▶ [Entries supplied]
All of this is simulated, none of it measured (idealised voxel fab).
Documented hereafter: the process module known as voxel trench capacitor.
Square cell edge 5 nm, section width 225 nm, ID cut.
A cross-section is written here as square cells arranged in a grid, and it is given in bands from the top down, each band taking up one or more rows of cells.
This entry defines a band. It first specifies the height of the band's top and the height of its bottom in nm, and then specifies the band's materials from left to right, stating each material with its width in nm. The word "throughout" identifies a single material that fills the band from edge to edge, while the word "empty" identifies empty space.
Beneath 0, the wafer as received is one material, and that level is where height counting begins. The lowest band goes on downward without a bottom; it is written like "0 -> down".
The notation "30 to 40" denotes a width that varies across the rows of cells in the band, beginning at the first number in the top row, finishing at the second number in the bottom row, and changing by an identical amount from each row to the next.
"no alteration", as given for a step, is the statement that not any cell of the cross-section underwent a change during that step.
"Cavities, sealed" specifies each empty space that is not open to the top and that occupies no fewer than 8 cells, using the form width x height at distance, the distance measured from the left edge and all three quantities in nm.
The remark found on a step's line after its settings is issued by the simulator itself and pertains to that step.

▶ [Work request] Repeat the listing above exactly, keeping every word as it stands.

▶ [Written solution]
All of this is simulated, none of it measured (idealised voxel fab).
Documented hereafter: the process module known as voxel trench capacitor.
Square cell edge 5 nm, section width 225 nm, ID cut.
A cross-section is written here as square cells arranged in a grid, and it is given in bands from the top down, each band taking up one or more rows of cells.
This entry defines a band. It first specifies the height of the band's top and the height of its bottom in nm, and then specifies the band's materials from left to right, stating each material with its width in nm. The word "throughout" identifies a single material that fills the band from edge to edge, while the word "empty" identifies empty space.
Beneath 0, the wafer as received is one material, and that level is where height counting begins. The lowest band goes on downward without a bottom; it is written like "0 -> down".
The notation "30 to 40" denotes a width that varies across the rows of cells in the band, beginning at the first number in the top row, finishing at the second number in the bottom row, and changing by an identical amount from each row to the next.
"no alteration", as given for a step, is the statement that not any cell of the cross-section underwent a change during that step.
"Cavities, sealed" specifies each empty space that is not open to the top and that occupies no fewer than 8 cells, using the form width x height at distance, the distance measured from the left edge and all three quantities in nm.
The remark found on a step's line after its settings is issued by the simulator itself and pertains to that step.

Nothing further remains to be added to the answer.